_Required action_
Below this sentence is a listing; return exactly its lines from the one with "The tool owner's desk saw" to the one with "The metrology desk saw nothing out of limits.", both kept, and nothing more.

_Information given_
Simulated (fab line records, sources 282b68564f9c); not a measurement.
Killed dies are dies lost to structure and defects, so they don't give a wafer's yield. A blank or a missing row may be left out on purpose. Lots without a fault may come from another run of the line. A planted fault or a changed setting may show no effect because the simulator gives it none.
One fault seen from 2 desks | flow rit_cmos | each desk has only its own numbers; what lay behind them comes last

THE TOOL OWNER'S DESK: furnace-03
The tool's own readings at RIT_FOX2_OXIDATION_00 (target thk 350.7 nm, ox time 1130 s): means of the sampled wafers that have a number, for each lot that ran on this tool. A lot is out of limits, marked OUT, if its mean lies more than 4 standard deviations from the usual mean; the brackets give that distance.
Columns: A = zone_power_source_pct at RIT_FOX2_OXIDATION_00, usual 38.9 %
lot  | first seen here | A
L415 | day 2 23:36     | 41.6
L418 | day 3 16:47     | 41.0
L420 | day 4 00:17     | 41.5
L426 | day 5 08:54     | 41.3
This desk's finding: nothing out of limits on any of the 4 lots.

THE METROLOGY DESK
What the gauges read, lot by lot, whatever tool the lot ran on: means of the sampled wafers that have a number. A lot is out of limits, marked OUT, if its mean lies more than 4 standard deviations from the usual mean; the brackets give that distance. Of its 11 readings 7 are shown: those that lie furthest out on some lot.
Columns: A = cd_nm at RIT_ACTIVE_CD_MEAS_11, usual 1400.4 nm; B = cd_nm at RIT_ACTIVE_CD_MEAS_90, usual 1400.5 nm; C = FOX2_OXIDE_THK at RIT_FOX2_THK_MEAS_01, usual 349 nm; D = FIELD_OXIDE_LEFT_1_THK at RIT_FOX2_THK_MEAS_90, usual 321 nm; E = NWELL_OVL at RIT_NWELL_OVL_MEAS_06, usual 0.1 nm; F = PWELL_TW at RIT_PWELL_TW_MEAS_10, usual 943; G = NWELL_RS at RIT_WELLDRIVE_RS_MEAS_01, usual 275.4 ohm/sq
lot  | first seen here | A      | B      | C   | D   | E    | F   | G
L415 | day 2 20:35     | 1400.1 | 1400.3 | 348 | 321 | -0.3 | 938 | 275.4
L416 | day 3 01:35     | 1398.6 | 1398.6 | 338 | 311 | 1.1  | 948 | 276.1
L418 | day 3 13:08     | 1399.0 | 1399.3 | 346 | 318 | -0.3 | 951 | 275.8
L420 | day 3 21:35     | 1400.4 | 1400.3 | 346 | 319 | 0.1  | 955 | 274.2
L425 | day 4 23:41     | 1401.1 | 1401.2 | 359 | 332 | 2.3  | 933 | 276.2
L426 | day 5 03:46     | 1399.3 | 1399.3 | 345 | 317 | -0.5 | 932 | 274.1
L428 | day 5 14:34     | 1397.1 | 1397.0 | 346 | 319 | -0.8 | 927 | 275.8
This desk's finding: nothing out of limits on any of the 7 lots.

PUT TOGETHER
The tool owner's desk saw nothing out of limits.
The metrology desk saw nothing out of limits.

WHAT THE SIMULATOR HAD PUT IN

_Answer box_
The tool owner's desk saw nothing out of limits.
The metrology desk saw nothing out of limits.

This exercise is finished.